*WORK REQUEST*.
Each entry must appear in the answer exactly as given.

___ SOURCE DATA ___
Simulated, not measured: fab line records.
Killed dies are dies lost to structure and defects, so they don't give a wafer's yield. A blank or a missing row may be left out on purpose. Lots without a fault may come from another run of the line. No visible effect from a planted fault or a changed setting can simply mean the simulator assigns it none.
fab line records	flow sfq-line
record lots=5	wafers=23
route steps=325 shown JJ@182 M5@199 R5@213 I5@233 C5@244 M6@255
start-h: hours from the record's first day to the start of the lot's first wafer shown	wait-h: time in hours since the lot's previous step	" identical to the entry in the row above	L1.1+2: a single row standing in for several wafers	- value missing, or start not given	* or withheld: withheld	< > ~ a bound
___

*WRITTEN REPLY*.
Simulated, not measured: fab line records.
Killed dies are dies lost to structure and defects, so they don't give a wafer's yield. A blank or a missing row may be left out on purpose. Lots without a fault may come from another run of the line. No visible effect from a planted fault or a changed setting can simply mean the simulator assigns it none.
fab line records	flow sfq-line
record lots=5	wafers=23
route steps=325 shown JJ@182 M5@199 R5@213 I5@233 C5@244 M6@255
start-h: hours from the record's first day to the start of the lot's first wafer shown	wait-h: time in hours since the lot's previous step	" identical to the entry in the row above	L1.1+2: a single row standing in for several wafers	- value missing, or start not given	* or withheld: withheld	< > ~ a bound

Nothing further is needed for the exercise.